▸ WORK INSTRUCTION
Even if a line seems odd, print it as it is, and include every record.

====================

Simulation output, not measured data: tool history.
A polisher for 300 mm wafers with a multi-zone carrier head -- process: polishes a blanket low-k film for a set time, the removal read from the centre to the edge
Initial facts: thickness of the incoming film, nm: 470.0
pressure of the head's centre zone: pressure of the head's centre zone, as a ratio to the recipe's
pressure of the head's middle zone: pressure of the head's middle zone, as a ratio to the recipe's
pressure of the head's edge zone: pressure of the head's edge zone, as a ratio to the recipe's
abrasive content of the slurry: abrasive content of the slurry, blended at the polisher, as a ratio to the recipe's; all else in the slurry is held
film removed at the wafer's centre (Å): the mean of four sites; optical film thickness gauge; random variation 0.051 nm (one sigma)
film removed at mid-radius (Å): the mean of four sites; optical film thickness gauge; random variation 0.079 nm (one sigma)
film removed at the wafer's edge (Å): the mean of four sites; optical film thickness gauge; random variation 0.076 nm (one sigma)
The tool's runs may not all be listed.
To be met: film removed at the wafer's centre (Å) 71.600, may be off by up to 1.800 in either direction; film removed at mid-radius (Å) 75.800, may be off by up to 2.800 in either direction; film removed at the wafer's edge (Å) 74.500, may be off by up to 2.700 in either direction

====================

▸ ANSWER BOX
Simulation output, not measured data: tool history.
A polisher for 300 mm wafers with a multi-zone carrier head -- process: polishes a blanket low-k film for a set time, the removal read from the centre to the edge
Initial facts: thickness of the incoming film, nm: 470.0
pressure of the head's centre zone: pressure of the head's centre zone, as a ratio to the recipe's
pressure of the head's middle zone: pressure of the head's middle zone, as a ratio to the recipe's
pressure of the head's edge zone: pressure of the head's edge zone, as a ratio to the recipe's
abrasive content of the slurry: abrasive content of the slurry, blended at the polisher, as a ratio to the recipe's; all else in the slurry is held
film removed at the wafer's centre (Å): the mean of four sites; optical film thickness gauge; random variation 0.051 nm (one sigma)
film removed at mid-radius (Å): the mean of four sites; optical film thickness gauge; random variation 0.079 nm (one sigma)
film removed at the wafer's edge (Å): the mean of four sites; optical film thickness gauge; random variation 0.076 nm (one sigma)
The tool's runs may not all be listed.
To be met: film removed at the wafer's centre (Å) 71.600, may be off by up to 1.800 in either direction; film removed at mid-radius (Å) 75.800, may be off by up to 2.800 in either direction; film removed at the wafer's edge (Å) 74.500, may be off by up to 2.700 in either direction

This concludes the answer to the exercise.